========
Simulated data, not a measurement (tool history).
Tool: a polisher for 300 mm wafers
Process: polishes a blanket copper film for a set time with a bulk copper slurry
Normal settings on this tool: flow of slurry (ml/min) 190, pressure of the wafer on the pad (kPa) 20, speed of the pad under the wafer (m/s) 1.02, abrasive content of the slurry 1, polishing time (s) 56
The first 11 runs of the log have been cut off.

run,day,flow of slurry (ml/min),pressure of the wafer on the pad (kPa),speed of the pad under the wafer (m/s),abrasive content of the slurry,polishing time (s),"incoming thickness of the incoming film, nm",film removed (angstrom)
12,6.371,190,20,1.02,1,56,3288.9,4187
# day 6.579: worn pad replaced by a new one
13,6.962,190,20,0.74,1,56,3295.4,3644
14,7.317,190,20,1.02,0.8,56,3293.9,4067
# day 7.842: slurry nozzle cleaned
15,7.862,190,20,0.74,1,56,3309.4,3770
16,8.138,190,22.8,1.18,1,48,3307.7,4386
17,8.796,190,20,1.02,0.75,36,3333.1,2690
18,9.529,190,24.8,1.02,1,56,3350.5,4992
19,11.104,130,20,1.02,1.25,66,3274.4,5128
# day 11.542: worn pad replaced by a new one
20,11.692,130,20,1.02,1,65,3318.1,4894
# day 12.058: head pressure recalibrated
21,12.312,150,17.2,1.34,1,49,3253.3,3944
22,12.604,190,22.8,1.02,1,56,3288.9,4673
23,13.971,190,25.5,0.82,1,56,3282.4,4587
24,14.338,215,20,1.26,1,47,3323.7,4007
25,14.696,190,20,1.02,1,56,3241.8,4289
========

Action item: Nothing past the line containing "Normal settings on" should be restated; transcribe the material exactly from its first line through that line.

Answer section:
Simulated data, not a measurement (tool history).
Tool: a polisher for 300 mm wafers
Process: polishes a blanket copper film for a set time with a bulk copper slurry
Normal settings on this tool: flow of slurry (ml/min) 190, pressure of the wafer on the pad (kPa) 20, speed of the pad under the wafer (m/s) 1.02, abrasive content of the slurry 1, polishing time (s) 56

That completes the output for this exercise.